● Supplied entries
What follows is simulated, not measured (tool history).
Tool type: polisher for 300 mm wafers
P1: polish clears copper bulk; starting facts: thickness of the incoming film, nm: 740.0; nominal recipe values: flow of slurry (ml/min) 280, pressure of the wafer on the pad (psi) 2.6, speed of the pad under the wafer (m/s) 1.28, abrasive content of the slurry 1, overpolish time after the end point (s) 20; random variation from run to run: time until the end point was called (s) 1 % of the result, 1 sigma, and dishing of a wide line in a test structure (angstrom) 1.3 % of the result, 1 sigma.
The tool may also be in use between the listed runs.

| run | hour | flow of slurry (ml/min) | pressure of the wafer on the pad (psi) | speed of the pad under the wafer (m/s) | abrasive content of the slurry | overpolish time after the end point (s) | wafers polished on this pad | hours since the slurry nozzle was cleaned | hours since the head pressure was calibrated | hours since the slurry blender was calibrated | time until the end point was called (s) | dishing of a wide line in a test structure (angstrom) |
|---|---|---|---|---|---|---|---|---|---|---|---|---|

● Work request
Each and every entry needs to be repeated exactly.

● Answer area
What follows is simulated, not measured (tool history).
Tool type: polisher for 300 mm wafers
P1: polish clears copper bulk; starting facts: thickness of the incoming film, nm: 740.0; nominal recipe values: flow of slurry (ml/min) 280, pressure of the wafer on the pad (psi) 2.6, speed of the pad under the wafer (m/s) 1.28, abrasive content of the slurry 1, overpolish time after the end point (s) 20; random variation from run to run: time until the end point was called (s) 1 % of the result, 1 sigma, and dishing of a wide line in a test structure (angstrom) 1.3 % of the result, 1 sigma.
The tool may also be in use between the listed runs.

| run | hour | flow of slurry (ml/min) | pressure of the wafer on the pad (psi) | speed of the pad under the wafer (m/s) | abrasive content of the slurry | overpolish time after the end point (s) | wafers polished on this pad | hours since the slurry nozzle was cleaned | hours since the head pressure was calibrated | hours since the slurry blender was calibrated | time until the end point was called (s) | dishing of a wide line in a test structure (angstrom) |
|---|---|---|---|---|---|---|---|---|---|---|---|---|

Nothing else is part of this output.